-- DATA TO EXAMINE follows --

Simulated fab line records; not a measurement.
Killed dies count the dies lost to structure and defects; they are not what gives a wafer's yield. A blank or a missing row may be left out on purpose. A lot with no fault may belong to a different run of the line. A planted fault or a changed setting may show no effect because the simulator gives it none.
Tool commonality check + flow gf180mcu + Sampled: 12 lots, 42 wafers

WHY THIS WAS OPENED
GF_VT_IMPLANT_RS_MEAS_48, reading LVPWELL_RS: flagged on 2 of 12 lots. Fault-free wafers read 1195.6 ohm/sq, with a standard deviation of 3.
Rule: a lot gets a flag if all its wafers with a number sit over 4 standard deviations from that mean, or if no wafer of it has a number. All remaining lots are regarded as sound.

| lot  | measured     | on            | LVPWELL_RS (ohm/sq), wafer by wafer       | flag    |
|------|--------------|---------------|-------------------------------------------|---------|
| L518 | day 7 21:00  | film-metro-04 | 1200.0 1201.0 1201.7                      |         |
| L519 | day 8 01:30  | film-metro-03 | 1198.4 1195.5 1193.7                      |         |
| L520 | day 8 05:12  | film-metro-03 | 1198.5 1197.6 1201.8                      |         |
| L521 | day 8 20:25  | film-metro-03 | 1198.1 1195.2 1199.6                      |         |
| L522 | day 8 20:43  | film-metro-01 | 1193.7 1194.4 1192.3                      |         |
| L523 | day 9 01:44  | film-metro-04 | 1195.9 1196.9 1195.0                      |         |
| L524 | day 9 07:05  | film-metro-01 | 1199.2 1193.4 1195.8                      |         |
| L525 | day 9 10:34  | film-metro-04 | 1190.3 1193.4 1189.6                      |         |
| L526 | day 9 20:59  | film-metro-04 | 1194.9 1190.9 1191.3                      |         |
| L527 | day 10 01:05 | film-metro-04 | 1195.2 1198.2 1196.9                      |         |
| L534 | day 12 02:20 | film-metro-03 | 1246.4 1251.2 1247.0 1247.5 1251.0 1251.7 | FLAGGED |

-- DATA TO EXAMINE concluded --

▸ **ASSIGNED TASK**
Could you restate, word for word, the lines above from the one with "Killed dies count" to the one with "WHY THIS WAS OPENED", both included?

▸ **PROBLEM SOLUTION**
Killed dies count the dies lost to structure and defects; they are not what gives a wafer's yield. A blank or a missing row may be left out on purpose. A lot with no fault may belong to a different run of the line. A planted fault or a changed setting may show no effect because the simulator gives it none.
Tool commonality check + flow gf180mcu + Sampled: 12 lots, 42 wafers

WHY THIS WAS OPENED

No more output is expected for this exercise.